- WORK REQUEST -
Starting at the line below holding "Closed empty spaces" and stopping at the line holding "overlay nm: mask", print every line exactly, both ends included, and leave the rest out.

- DATA EXTRACTS -
■ ■ ■ ■ ■ ■ ■

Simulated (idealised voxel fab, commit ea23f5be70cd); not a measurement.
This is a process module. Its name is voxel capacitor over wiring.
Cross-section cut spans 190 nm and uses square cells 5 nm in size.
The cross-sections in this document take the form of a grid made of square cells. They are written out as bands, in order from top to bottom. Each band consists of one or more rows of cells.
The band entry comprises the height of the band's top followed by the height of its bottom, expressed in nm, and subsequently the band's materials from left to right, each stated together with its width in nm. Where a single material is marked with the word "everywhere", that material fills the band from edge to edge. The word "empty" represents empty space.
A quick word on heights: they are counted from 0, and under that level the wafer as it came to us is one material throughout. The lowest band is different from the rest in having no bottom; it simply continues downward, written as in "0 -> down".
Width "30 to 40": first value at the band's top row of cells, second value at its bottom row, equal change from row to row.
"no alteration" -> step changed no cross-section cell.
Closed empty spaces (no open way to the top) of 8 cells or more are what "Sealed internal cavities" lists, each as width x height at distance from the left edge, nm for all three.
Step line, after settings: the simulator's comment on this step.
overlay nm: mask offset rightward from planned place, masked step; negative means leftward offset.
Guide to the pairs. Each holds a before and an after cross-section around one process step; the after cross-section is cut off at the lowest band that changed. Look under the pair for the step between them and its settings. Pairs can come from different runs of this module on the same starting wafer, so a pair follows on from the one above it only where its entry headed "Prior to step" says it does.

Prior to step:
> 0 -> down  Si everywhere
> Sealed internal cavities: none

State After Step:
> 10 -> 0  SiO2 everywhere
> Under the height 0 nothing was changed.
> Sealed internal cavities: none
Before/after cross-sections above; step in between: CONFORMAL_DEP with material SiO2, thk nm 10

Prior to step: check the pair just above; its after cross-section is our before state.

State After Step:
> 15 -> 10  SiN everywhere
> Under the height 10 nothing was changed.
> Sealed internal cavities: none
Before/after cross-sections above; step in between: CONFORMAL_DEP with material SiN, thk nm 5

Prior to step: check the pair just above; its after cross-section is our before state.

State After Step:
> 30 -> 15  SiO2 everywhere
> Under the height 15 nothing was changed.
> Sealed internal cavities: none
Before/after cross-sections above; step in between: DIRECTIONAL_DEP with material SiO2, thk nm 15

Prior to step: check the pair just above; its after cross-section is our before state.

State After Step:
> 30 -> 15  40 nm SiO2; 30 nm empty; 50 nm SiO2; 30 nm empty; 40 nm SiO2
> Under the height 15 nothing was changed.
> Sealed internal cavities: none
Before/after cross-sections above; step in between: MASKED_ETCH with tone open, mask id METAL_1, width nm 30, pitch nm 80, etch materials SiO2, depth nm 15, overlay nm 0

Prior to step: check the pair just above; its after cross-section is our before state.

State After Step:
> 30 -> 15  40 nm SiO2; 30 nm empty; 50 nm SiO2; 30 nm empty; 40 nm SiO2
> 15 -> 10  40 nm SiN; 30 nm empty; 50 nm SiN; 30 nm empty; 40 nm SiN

■ ■ ■ ■ ■ ■ ■

- TASK SOLUTION -
Closed empty spaces (no open way to the top) of 8 cells or more are what "Sealed internal cavities" lists, each as width x height at distance from the left edge, nm for all three.
Step line, after settings: the simulator's comment on this step.
overlay nm: mask offset rightward from planned place, masked step; negative means leftward offset.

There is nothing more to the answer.